Print nothing except the lines of the listing below from the line with "Unchanged below 30." to the line with "Unchanged below 60.", each exactly as written, both ends included.

━━━━━━━━━━━━━━━━━━━━━━━━━━━━━━
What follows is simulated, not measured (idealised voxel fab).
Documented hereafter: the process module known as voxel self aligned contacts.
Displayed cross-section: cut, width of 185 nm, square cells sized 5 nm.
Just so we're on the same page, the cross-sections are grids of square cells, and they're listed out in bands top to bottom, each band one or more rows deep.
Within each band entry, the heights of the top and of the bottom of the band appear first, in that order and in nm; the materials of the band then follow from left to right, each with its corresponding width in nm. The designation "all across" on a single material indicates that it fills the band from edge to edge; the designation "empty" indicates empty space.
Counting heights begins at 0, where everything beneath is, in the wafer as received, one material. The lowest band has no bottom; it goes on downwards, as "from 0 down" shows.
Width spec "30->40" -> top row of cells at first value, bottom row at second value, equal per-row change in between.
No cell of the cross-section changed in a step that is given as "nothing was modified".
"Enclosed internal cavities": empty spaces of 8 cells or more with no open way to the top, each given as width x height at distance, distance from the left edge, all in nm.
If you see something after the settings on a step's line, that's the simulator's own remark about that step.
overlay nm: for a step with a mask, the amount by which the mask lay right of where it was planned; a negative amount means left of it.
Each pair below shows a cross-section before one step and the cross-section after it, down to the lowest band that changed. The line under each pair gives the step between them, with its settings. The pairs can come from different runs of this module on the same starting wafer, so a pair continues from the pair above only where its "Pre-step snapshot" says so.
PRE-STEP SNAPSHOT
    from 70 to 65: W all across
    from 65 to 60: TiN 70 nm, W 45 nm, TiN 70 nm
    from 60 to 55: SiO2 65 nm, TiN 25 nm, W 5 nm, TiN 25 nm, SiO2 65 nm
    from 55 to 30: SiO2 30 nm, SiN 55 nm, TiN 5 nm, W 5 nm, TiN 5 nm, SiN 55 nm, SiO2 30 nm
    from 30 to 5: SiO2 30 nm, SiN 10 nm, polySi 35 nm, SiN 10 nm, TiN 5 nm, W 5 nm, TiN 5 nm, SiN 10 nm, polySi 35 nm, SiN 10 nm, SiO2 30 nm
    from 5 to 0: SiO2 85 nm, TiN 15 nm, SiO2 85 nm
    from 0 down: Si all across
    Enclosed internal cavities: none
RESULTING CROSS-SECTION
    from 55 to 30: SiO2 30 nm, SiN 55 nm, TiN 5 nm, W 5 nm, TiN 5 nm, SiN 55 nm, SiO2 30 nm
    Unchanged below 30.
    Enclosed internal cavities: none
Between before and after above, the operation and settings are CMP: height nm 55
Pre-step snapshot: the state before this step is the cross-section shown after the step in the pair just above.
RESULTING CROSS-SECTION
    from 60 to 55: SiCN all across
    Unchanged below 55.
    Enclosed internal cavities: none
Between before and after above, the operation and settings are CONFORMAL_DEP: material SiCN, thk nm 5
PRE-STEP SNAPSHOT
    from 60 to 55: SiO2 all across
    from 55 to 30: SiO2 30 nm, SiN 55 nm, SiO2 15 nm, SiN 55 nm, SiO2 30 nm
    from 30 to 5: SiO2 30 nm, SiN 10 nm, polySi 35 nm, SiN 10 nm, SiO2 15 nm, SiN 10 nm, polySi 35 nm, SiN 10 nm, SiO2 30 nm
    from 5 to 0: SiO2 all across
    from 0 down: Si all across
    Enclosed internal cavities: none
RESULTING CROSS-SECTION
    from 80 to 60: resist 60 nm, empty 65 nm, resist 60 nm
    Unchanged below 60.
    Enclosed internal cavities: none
━━━━━━━━━━━━━━━━━━━━━━━━━━━━━━

- Reply
    Unchanged below 30.
    Enclosed internal cavities: none
Between before and after above, the operation and settings are CMP: height nm 55
Pre-step snapshot: the state before this step is the cross-section shown after the step in the pair just above.
RESULTING CROSS-SECTION
    from 60 to 55: SiCN all across
    Unchanged below 55.
    Enclosed internal cavities: none
Between before and after above, the operation and settings are CONFORMAL_DEP: material SiCN, thk nm 5
PRE-STEP SNAPSHOT
    from 60 to 55: SiO2 all across
    from 55 to 30: SiO2 30 nm, SiN 55 nm, SiO2 15 nm, SiN 55 nm, SiO2 30 nm
    from 30 to 5: SiO2 30 nm, SiN 10 nm, polySi 35 nm, SiN 10 nm, SiO2 15 nm, SiN 10 nm, polySi 35 nm, SiN 10 nm, SiO2 30 nm
    from 5 to 0: SiO2 all across
    from 0 down: Si all across
    Enclosed internal cavities: none
RESULTING CROSS-SECTION
    from 80 to 60: resist 60 nm, empty 65 nm, resist 60 nm
    Unchanged below 60.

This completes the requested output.